__Exercise__
Exactly as written, restate the material below from its first line through the line containing "The cross-sections in", and stop there.

__Dataset extract__
====

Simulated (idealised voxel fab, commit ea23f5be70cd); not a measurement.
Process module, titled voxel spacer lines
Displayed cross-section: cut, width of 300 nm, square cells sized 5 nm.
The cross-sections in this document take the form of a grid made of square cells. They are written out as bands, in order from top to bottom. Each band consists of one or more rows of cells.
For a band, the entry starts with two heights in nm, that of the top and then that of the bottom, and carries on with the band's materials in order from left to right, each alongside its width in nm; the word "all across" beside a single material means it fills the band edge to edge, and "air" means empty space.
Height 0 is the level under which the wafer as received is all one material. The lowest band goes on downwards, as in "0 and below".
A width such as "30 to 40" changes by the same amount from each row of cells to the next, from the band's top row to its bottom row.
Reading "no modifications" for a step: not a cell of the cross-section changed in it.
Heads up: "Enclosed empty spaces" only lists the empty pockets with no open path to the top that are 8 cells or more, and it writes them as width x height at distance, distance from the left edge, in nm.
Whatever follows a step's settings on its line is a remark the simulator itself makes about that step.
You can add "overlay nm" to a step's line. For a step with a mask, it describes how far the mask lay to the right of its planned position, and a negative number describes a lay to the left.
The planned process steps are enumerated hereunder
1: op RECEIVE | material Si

====

__Task answer__
Simulated (idealised voxel fab, commit ea23f5be70cd); not a measurement.
Process module, titled voxel spacer lines
Displayed cross-section: cut, width of 300 nm, square cells sized 5 nm.
The cross-sections in this document take the form of a grid made of square cells. They are written out as bands, in order from top to bottom. Each band consists of one or more rows of cells.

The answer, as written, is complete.